Below is a set of records; restate each one word for word.

★ ★ ★

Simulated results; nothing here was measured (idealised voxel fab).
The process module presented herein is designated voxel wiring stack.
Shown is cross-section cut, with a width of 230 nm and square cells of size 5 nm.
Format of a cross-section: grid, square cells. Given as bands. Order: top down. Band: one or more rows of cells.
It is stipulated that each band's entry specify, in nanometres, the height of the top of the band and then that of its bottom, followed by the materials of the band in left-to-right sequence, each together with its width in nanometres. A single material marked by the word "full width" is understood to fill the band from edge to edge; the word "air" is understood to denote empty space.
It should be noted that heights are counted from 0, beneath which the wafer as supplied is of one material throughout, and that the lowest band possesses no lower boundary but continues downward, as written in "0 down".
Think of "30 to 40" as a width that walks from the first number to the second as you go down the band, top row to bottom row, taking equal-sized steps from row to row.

★ ★ ★

Task answer
Simulated results; nothing here was measured (idealised voxel fab).
The process module presented herein is designated voxel wiring stack.
Shown is cross-section cut, with a width of 230 nm and square cells of size 5 nm.
Format of a cross-section: grid, square cells. Given as bands. Order: top down. Band: one or more rows of cells.
It is stipulated that each band's entry specify, in nanometres, the height of the top of the band and then that of its bottom, followed by the materials of the band in left-to-right sequence, each together with its width in nanometres. A single material marked by the word "full width" is understood to fill the band from edge to edge; the word "air" is understood to denote empty space.
It should be noted that heights are counted from 0, beneath which the wafer as supplied is of one material throughout, and that the lowest band possesses no lower boundary but continues downward, as written in "0 down".
Think of "30 to 40" as a width that walks from the first number to the second as you go down the band, top row to bottom row, taking equal-sized steps from row to row.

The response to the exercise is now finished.